> _INPUT DATA_:
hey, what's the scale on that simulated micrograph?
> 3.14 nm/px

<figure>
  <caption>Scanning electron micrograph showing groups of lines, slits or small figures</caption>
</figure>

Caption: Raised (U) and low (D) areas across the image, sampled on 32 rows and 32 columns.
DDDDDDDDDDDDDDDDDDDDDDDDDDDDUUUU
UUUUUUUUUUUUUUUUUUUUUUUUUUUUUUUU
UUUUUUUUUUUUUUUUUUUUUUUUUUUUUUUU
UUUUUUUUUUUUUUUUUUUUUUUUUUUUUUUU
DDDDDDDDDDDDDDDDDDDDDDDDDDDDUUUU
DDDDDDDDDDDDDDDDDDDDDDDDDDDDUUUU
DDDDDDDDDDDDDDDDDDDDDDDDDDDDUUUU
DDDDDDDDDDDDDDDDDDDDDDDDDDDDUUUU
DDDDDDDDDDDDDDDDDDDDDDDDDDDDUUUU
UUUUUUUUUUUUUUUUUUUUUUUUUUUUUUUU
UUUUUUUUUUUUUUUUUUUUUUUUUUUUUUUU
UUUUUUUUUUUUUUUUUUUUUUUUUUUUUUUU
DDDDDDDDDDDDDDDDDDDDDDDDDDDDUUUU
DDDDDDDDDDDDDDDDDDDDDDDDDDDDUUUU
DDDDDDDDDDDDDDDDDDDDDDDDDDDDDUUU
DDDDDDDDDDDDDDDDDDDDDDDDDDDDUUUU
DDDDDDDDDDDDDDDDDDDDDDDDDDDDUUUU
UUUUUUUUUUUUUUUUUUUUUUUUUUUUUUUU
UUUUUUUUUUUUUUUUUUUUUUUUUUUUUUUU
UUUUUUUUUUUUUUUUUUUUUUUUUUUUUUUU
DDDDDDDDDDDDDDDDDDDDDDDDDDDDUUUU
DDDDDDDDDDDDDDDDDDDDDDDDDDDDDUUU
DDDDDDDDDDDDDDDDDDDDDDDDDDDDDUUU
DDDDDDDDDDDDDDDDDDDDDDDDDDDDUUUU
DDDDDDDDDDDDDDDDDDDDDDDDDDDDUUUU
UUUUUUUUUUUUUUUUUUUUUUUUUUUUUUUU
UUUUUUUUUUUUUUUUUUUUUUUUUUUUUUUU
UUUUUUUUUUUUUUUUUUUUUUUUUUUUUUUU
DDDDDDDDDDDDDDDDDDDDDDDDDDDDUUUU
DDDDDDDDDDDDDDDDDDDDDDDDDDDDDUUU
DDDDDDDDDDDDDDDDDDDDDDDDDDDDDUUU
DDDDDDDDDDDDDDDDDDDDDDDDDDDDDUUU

> _BRIEF_: Please, starting with the first line of the material above, write out each line exactly and finish on the line that includes "Caption: Raised (U)".

> _RESPONSE BOX_:
hey, what's the scale on that simulated micrograph?
> 3.14 nm/px

<figure>
  <caption>Scanning electron micrograph showing groups of lines, slits or small figures</caption>
</figure>

Caption: Raised (U) and low (D) areas across the image, sampled on 32 rows and 32 columns.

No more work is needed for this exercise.